§ **ASSIGNED TASK**
Retype the material so that each line matches the original exactly.

-------
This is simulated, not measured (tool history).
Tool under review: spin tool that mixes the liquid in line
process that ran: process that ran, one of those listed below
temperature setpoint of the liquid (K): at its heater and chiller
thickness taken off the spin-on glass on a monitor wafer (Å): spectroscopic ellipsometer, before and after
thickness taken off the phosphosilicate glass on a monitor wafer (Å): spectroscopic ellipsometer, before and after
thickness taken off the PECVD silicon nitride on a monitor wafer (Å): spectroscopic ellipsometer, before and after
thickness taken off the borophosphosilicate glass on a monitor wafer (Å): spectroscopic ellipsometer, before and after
-------

§ **ANSWER SECTION**
This is simulated, not measured (tool history).
Tool under review: spin tool that mixes the liquid in line
process that ran: process that ran, one of those listed below
temperature setpoint of the liquid (K): at its heater and chiller
thickness taken off the spin-on glass on a monitor wafer (Å): spectroscopic ellipsometer, before and after
thickness taken off the phosphosilicate glass on a monitor wafer (Å): spectroscopic ellipsometer, before and after
thickness taken off the PECVD silicon nitride on a monitor wafer (Å): spectroscopic ellipsometer, before and after
thickness taken off the borophosphosilicate glass on a monitor wafer (Å): spectroscopic ellipsometer, before and after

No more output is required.